Excerpted data:
>>
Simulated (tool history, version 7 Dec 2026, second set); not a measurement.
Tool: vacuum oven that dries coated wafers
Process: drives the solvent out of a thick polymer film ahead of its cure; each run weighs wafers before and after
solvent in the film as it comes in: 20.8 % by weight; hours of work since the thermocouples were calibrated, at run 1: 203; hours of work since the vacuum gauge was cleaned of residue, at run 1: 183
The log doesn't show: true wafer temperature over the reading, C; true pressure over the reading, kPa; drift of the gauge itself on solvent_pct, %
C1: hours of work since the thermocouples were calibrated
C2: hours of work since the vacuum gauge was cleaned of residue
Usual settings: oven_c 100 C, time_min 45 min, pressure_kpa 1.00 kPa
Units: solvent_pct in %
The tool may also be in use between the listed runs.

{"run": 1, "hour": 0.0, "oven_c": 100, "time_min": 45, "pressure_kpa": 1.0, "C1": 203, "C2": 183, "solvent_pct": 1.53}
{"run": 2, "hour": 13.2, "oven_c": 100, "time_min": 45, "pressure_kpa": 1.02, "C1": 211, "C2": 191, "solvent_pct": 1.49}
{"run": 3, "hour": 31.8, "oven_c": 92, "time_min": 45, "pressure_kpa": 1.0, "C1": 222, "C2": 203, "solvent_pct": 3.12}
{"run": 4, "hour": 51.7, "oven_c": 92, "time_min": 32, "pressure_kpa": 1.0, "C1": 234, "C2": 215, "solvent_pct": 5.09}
<<

Work order:
Set down the records again verbatim, so that each word stays as it is.

Problem solution:
Simulated (tool history, version 7 Dec 2026, second set); not a measurement.
Tool: vacuum oven that dries coated wafers
Process: drives the solvent out of a thick polymer film ahead of its cure; each run weighs wafers before and after
solvent in the film as it comes in: 20.8 % by weight; hours of work since the thermocouples were calibrated, at run 1: 203; hours of work since the vacuum gauge was cleaned of residue, at run 1: 183
The log doesn't show: true wafer temperature over the reading, C; true pressure over the reading, kPa; drift of the gauge itself on solvent_pct, %
C1: hours of work since the thermocouples were calibrated
C2: hours of work since the vacuum gauge was cleaned of residue
Usual settings: oven_c 100 C, time_min 45 min, pressure_kpa 1.00 kPa
Units: solvent_pct in %
The tool may also be in use between the listed runs.

{"run": 1, "hour": 0.0, "oven_c": 100, "time_min": 45, "pressure_kpa": 1.0, "C1": 203, "C2": 183, "solvent_pct": 1.53}
{"run": 2, "hour": 13.2, "oven_c": 100, "time_min": 45, "pressure_kpa": 1.02, "C1": 211, "C2": 191, "solvent_pct": 1.49}
{"run": 3, "hour": 31.8, "oven_c": 92, "time_min": 45, "pressure_kpa": 1.0, "C1": 222, "C2": 203, "solvent_pct": 3.12}
{"run": 4, "hour": 51.7, "oven_c": 92, "time_min": 32, "pressure_kpa": 1.0, "C1": 234, "C2": 215, "solvent_pct": 5.09}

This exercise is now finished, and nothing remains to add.